**GIVEN RECORDS:**
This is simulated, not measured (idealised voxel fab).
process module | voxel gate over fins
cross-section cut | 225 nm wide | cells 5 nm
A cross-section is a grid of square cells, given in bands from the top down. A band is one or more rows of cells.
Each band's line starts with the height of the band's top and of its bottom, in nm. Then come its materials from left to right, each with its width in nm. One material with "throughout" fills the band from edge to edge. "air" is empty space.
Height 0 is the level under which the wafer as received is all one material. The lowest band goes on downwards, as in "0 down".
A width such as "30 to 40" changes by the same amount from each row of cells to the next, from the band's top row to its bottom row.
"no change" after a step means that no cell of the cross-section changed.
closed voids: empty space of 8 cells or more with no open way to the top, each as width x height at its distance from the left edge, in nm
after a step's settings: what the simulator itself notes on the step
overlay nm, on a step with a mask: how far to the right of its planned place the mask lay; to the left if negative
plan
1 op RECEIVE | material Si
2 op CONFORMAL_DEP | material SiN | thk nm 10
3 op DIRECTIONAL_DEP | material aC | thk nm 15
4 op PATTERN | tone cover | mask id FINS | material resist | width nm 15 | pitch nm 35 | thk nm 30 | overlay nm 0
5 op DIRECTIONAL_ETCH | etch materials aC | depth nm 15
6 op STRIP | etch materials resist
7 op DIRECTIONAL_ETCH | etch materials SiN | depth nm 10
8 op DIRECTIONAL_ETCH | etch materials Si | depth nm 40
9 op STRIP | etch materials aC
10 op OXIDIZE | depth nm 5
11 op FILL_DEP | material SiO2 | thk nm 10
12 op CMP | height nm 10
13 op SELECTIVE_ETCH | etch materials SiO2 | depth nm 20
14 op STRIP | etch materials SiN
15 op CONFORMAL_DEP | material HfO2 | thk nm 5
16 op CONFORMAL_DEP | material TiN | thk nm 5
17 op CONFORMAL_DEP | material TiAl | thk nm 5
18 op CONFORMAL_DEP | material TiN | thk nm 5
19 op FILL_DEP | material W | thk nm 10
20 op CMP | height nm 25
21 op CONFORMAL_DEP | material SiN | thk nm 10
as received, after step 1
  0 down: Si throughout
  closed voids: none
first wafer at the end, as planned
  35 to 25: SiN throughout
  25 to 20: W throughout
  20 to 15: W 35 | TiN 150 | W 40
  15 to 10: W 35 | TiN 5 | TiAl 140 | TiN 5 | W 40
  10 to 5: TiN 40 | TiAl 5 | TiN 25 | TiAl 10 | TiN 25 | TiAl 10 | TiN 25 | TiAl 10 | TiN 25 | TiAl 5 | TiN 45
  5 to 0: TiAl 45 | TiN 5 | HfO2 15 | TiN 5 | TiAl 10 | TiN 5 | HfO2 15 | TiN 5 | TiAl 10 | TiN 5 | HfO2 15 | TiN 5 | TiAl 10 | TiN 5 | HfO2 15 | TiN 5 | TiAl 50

**ASSIGNMENT:** In the entries above, find the line with "as received, after step 1" and the line with "10 to 5: TiN", then restate word for word both of them and every line between, with nothing more.

**SOLUTION:**
as received, after step 1
  0 down: Si throughout
  closed voids: none
first wafer at the end, as planned
  35 to 25: SiN throughout
  25 to 20: W throughout
  20 to 15: W 35 | TiN 150 | W 40
  15 to 10: W 35 | TiN 5 | TiAl 140 | TiN 5 | W 40
  10 to 5: TiN 40 | TiAl 5 | TiN 25 | TiAl 10 | TiN 25 | TiAl 10 | TiN 25 | TiAl 10 | TiN 25 | TiAl 5 | TiN 45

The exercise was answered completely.